__Task item__. Word for word, restate all of the entries.

+ + + + + + +

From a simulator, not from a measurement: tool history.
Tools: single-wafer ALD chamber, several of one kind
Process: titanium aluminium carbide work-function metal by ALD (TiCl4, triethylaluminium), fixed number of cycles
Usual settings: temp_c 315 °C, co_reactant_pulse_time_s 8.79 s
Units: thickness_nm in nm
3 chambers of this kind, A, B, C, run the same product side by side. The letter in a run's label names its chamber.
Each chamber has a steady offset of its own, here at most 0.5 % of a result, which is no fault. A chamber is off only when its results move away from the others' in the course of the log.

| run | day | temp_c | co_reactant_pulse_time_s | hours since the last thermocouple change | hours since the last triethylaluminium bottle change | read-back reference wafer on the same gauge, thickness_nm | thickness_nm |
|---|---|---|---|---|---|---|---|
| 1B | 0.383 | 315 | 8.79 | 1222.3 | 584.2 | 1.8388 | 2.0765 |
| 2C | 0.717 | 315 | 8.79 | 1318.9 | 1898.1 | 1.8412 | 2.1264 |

+ + + + + + +

__Task response__.
From a simulator, not from a measurement: tool history.
Tools: single-wafer ALD chamber, several of one kind
Process: titanium aluminium carbide work-function metal by ALD (TiCl4, triethylaluminium), fixed number of cycles
Usual settings: temp_c 315 °C, co_reactant_pulse_time_s 8.79 s
Units: thickness_nm in nm
3 chambers of this kind, A, B, C, run the same product side by side. The letter in a run's label names its chamber.
Each chamber has a steady offset of its own, here at most 0.5 % of a result, which is no fault. A chamber is off only when its results move away from the others' in the course of the log.

| run | day | temp_c | co_reactant_pulse_time_s | hours since the last thermocouple change | hours since the last triethylaluminium bottle change | read-back reference wafer on the same gauge, thickness_nm | thickness_nm |
|---|---|---|---|---|---|---|---|
| 1B | 0.383 | 315 | 8.79 | 1222.3 | 584.2 | 1.8388 | 2.0765 |
| 2C | 0.717 | 315 | 8.79 | 1318.9 | 1898.1 | 1.8412 | 2.1264 |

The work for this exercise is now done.